[Opening Data shown section]

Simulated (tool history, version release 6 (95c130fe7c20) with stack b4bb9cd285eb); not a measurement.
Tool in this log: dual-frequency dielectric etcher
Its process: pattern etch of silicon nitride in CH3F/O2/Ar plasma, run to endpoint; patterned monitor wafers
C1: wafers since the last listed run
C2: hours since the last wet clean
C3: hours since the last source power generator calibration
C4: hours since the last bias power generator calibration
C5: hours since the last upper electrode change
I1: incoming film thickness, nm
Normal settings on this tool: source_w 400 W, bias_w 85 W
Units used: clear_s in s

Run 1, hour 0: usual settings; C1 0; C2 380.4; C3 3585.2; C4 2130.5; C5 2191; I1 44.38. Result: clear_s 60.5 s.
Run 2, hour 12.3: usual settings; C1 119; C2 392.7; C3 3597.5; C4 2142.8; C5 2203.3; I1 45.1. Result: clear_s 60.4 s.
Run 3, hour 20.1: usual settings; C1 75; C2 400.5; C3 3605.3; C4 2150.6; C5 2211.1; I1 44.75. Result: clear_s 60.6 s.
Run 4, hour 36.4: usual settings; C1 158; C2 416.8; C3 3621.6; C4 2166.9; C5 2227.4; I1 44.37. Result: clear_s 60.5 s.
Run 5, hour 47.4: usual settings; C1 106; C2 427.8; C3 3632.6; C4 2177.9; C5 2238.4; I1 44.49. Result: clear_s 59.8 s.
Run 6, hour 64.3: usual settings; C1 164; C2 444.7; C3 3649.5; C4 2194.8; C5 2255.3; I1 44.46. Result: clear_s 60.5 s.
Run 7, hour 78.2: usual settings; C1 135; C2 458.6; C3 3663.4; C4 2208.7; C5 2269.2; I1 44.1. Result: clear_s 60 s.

[Closing Data shown section]

Work request.
Set down each line of the material verbatim, from the first line through the line that contains "Run 6, hour".

Response area.
Simulated (tool history, version release 6 (95c130fe7c20) with stack b4bb9cd285eb); not a measurement.
Tool in this log: dual-frequency dielectric etcher
Its process: pattern etch of silicon nitride in CH3F/O2/Ar plasma, run to endpoint; patterned monitor wafers
C1: wafers since the last listed run
C2: hours since the last wet clean
C3: hours since the last source power generator calibration
C4: hours since the last bias power generator calibration
C5: hours since the last upper electrode change
I1: incoming film thickness, nm
Normal settings on this tool: source_w 400 W, bias_w 85 W
Units used: clear_s in s

Run 1, hour 0: usual settings; C1 0; C2 380.4; C3 3585.2; C4 2130.5; C5 2191; I1 44.38. Result: clear_s 60.5 s.
Run 2, hour 12.3: usual settings; C1 119; C2 392.7; C3 3597.5; C4 2142.8; C5 2203.3; I1 45.1. Result: clear_s 60.4 s.
Run 3, hour 20.1: usual settings; C1 75; C2 400.5; C3 3605.3; C4 2150.6; C5 2211.1; I1 44.75. Result: clear_s 60.6 s.
Run 4, hour 36.4: usual settings; C1 158; C2 416.8; C3 3621.6; C4 2166.9; C5 2227.4; I1 44.37. Result: clear_s 60.5 s.
Run 5, hour 47.4: usual settings; C1 106; C2 427.8; C3 3632.6; C4 2177.9; C5 2238.4; I1 44.49. Result: clear_s 59.8 s.
Run 6, hour 64.3: usual settings; C1 164; C2 444.7; C3 3649.5; C4 2194.8; C5 2255.3; I1 44.46. Result: clear_s 60.5 s.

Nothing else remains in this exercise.